**REQUIRED ACTION**
Of the lines listed below, return exactly those that run from the line containing "The reading is taken at the split's own step." through the line containing "on the recipe", both included.

PROVIDED DATA Block Start
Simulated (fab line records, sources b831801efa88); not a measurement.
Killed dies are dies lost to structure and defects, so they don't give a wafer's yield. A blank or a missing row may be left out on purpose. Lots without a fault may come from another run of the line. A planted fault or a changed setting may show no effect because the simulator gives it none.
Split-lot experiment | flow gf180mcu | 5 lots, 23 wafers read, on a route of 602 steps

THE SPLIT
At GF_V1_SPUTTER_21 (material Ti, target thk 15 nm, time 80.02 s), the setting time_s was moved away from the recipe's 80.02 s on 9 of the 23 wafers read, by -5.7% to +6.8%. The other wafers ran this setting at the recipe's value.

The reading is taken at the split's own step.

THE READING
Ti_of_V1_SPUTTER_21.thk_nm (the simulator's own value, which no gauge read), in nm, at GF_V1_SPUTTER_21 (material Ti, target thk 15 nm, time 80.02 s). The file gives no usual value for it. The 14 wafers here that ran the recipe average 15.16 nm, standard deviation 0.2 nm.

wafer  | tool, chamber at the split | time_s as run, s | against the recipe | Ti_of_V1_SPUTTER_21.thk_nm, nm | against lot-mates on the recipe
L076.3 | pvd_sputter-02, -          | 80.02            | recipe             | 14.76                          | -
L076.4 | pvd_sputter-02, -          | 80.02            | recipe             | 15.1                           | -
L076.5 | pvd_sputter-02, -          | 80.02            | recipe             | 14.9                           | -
PROVIDED DATA Block End

**RESULT**
The reading is taken at the split's own step.

THE READING
Ti_of_V1_SPUTTER_21.thk_nm (the simulator's own value, which no gauge read), in nm, at GF_V1_SPUTTER_21 (material Ti, target thk 15 nm, time 80.02 s). The file gives no usual value for it. The 14 wafers here that ran the recipe average 15.16 nm, standard deviation 0.2 nm.

wafer  | tool, chamber at the split | time_s as run, s | against the recipe | Ti_of_V1_SPUTTER_21.thk_nm, nm | against lot-mates on the recipe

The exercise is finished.